─── SOURCE MATERIAL
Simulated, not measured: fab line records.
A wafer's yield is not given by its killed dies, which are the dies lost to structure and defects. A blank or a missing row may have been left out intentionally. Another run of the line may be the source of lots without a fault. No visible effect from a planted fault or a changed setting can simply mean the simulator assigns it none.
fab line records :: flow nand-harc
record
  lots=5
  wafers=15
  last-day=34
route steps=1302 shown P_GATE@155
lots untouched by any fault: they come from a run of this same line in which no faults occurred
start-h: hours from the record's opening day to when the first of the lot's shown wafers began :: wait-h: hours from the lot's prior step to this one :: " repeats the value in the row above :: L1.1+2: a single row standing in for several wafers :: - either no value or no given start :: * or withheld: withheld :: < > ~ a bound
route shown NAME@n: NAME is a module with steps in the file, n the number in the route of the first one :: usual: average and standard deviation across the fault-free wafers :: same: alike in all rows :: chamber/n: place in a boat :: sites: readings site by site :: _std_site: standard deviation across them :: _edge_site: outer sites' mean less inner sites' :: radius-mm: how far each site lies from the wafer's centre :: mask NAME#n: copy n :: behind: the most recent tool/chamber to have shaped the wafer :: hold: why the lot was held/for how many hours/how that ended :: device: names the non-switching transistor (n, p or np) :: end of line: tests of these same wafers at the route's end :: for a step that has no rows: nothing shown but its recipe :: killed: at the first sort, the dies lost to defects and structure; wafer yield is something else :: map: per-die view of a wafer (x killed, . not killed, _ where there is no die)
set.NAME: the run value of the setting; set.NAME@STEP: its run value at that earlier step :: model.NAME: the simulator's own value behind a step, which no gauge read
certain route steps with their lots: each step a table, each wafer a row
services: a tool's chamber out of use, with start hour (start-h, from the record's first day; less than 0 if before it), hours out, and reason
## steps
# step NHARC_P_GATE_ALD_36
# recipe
──────

WORK TASK |
Give back the entire listing exactly as it was written.

TASK OUTPUT |
Simulated, not measured: fab line records.
A wafer's yield is not given by its killed dies, which are the dies lost to structure and defects. A blank or a missing row may have been left out intentionally. Another run of the line may be the source of lots without a fault. No visible effect from a planted fault or a changed setting can simply mean the simulator assigns it none.
fab line records :: flow nand-harc
record
  lots=5
  wafers=15
  last-day=34
route steps=1302 shown P_GATE@155
lots untouched by any fault: they come from a run of this same line in which no faults occurred
start-h: hours from the record's opening day to when the first of the lot's shown wafers began :: wait-h: hours from the lot's prior step to this one :: " repeats the value in the row above :: L1.1+2: a single row standing in for several wafers :: - either no value or no given start :: * or withheld: withheld :: < > ~ a bound
route shown NAME@n: NAME is a module with steps in the file, n the number in the route of the first one :: usual: average and standard deviation across the fault-free wafers :: same: alike in all rows :: chamber/n: place in a boat :: sites: readings site by site :: _std_site: standard deviation across them :: _edge_site: outer sites' mean less inner sites' :: radius-mm: how far each site lies from the wafer's centre :: mask NAME#n: copy n :: behind: the most recent tool/chamber to have shaped the wafer :: hold: why the lot was held/for how many hours/how that ended :: device: names the non-switching transistor (n, p or np) :: end of line: tests of these same wafers at the route's end :: for a step that has no rows: nothing shown but its recipe :: killed: at the first sort, the dies lost to defects and structure; wafer yield is something else :: map: per-die view of a wafer (x killed, . not killed, _ where there is no die)
set.NAME: the run value of the setting; set.NAME@STEP: its run value at that earlier step :: model.NAME: the simulator's own value behind a step, which no gauge read
certain route steps with their lots: each step a table, each wafer a row
services: a tool's chamber out of use, with start hour (start-h, from the record's first day; less than 0 if before it), hours out, and reason
## steps
# step NHARC_P_GATE_ALD_36
# recipe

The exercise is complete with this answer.